Data provided:
+ + +
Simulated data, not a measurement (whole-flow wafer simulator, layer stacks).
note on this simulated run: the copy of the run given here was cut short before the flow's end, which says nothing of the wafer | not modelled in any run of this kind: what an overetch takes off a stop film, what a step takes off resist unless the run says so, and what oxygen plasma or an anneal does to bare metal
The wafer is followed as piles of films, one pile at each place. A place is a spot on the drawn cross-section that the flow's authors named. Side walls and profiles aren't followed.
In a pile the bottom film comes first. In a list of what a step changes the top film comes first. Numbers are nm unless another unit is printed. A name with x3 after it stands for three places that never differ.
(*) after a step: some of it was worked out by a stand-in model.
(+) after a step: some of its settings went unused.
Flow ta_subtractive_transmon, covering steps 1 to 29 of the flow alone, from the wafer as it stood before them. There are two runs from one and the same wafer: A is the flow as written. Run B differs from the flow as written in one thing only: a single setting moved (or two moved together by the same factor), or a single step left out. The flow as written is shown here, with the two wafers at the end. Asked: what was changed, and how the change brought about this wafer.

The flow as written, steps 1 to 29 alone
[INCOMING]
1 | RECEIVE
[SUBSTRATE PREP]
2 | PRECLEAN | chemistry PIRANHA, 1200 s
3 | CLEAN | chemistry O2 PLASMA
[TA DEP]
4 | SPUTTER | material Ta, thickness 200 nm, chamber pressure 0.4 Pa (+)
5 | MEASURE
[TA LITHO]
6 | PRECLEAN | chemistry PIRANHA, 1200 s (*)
+ + +

Brief:
The lines from the first of the entries through the line holding "(+) after a" are to be restated word for word, and no others.

Task solution:
Simulated data, not a measurement (whole-flow wafer simulator, layer stacks).
note on this simulated run: the copy of the run given here was cut short before the flow's end, which says nothing of the wafer | not modelled in any run of this kind: what an overetch takes off a stop film, what a step takes off resist unless the run says so, and what oxygen plasma or an anneal does to bare metal
The wafer is followed as piles of films, one pile at each place. A place is a spot on the drawn cross-section that the flow's authors named. Side walls and profiles aren't followed.
In a pile the bottom film comes first. In a list of what a step changes the top film comes first. Numbers are nm unless another unit is printed. A name with x3 after it stands for three places that never differ.
(*) after a step: some of it was worked out by a stand-in model.
(+) after a step: some of its settings went unused.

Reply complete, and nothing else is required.